#### [Records provided]
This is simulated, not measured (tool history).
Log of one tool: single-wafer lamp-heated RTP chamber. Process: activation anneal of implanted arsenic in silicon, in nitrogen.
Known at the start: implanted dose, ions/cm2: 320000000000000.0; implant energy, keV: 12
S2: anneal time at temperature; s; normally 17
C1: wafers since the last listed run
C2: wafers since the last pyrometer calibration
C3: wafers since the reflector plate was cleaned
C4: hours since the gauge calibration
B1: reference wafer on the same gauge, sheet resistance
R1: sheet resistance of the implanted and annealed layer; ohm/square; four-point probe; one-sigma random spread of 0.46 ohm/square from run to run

#### [Work task]
Would you please copy the material above exactly, with nothing left out?

#### [Response box]
This is simulated, not measured (tool history).
Log of one tool: single-wafer lamp-heated RTP chamber. Process: activation anneal of implanted arsenic in silicon, in nitrogen.
Known at the start: implanted dose, ions/cm2: 320000000000000.0; implant energy, keV: 12
S2: anneal time at temperature; s; normally 17
C1: wafers since the last listed run
C2: wafers since the last pyrometer calibration
C3: wafers since the reflector plate was cleaned
C4: hours since the gauge calibration
B1: reference wafer on the same gauge, sheet resistance
R1: sheet resistance of the implanted and annealed layer; ohm/square; four-point probe; one-sigma random spread of 0.46 ohm/square from run to run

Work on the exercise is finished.